» **ACTION ITEM**
Exactly the lines from the start of the data through the line containing "Because killed dies" should be output, with both ends kept and nothing added.

» **PROVIDED DATA**
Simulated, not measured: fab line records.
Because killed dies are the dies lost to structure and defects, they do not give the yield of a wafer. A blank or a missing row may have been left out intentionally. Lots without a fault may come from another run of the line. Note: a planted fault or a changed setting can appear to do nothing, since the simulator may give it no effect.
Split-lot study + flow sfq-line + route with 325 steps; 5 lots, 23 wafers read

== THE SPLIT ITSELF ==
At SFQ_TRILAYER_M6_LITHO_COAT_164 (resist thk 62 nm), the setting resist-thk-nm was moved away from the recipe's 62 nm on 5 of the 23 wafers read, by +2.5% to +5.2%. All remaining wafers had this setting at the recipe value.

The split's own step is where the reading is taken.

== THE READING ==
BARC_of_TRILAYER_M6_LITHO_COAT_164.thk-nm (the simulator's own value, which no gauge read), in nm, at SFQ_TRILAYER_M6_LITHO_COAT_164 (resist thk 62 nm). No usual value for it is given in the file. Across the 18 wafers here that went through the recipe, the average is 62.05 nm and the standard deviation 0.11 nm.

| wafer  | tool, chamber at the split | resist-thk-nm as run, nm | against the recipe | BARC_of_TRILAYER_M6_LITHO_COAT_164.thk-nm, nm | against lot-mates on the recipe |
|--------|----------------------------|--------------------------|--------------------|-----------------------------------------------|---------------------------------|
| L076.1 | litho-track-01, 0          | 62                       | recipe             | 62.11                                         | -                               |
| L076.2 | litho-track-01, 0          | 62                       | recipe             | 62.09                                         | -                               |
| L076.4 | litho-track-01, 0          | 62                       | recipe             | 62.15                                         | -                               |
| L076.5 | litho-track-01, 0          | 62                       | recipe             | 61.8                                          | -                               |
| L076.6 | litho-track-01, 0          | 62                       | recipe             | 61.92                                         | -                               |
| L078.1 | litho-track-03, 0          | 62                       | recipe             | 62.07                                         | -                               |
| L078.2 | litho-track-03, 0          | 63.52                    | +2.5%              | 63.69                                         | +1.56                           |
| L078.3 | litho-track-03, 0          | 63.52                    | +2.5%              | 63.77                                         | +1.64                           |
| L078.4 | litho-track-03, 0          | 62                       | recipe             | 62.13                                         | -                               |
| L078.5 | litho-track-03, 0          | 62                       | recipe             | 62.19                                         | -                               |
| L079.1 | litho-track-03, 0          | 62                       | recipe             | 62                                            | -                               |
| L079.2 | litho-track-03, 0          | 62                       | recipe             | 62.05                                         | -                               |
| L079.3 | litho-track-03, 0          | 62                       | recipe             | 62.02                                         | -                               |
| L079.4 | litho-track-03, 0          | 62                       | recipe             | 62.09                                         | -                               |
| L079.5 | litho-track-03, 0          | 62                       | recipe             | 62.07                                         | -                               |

» **EXPECTED ANSWER**
Simulated, not measured: fab line records.
Because killed dies are the dies lost to structure and defects, they do not give the yield of a wafer. A blank or a missing row may have been left out intentionally. Lots without a fault may come from another run of the line. Note: a planted fault or a changed setting can appear to do nothing, since the simulator may give it no effect.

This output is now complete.